Work request:
Below are the entries to retype; reproduce each one exactly.

··· Data under study
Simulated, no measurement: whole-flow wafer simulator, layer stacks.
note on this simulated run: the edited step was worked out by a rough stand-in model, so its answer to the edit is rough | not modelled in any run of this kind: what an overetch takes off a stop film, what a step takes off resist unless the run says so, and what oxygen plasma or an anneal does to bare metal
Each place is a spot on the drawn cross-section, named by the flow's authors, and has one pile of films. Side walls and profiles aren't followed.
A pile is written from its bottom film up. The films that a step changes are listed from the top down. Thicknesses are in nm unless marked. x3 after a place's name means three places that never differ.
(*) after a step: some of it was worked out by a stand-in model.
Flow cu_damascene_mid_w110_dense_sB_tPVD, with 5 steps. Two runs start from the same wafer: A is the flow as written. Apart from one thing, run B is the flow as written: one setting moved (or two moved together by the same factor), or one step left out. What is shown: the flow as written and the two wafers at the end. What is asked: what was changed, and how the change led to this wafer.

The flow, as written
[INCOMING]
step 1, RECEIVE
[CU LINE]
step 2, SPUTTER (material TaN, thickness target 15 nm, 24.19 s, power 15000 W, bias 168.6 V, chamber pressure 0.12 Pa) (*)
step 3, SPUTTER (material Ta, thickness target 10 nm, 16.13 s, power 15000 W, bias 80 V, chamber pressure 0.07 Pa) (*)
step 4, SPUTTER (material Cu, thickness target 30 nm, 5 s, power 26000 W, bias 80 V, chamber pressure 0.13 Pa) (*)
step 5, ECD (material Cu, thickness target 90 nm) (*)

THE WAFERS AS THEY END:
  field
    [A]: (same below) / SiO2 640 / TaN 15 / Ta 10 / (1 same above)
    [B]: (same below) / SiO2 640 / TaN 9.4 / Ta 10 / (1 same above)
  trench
······

Exercise response:
Simulated, no measurement: whole-flow wafer simulator, layer stacks.
note on this simulated run: the edited step was worked out by a rough stand-in model, so its answer to the edit is rough | not modelled in any run of this kind: what an overetch takes off a stop film, what a step takes off resist unless the run says so, and what oxygen plasma or an anneal does to bare metal
Each place is a spot on the drawn cross-section, named by the flow's authors, and has one pile of films. Side walls and profiles aren't followed.
A pile is written from its bottom film up. The films that a step changes are listed from the top down. Thicknesses are in nm unless marked. x3 after a place's name means three places that never differ.
(*) after a step: some of it was worked out by a stand-in model.
Flow cu_damascene_mid_w110_dense_sB_tPVD, with 5 steps. Two runs start from the same wafer: A is the flow as written. Apart from one thing, run B is the flow as written: one setting moved (or two moved together by the same factor), or one step left out. What is shown: the flow as written and the two wafers at the end. What is asked: what was changed, and how the change led to this wafer.

The flow, as written
[INCOMING]
step 1, RECEIVE
[CU LINE]
step 2, SPUTTER (material TaN, thickness target 15 nm, 24.19 s, power 15000 W, bias 168.6 V, chamber pressure 0.12 Pa) (*)
step 3, SPUTTER (material Ta, thickness target 10 nm, 16.13 s, power 15000 W, bias 80 V, chamber pressure 0.07 Pa) (*)
step 4, SPUTTER (material Cu, thickness target 30 nm, 5 s, power 26000 W, bias 80 V, chamber pressure 0.13 Pa) (*)
step 5, ECD (material Cu, thickness target 90 nm) (*)

THE WAFERS AS THEY END:
  field
    [A]: (same below) / SiO2 640 / TaN 15 / Ta 10 / (1 same above)
    [B]: (same below) / SiO2 640 / TaN 9.4 / Ta 10 / (1 same above)
  trench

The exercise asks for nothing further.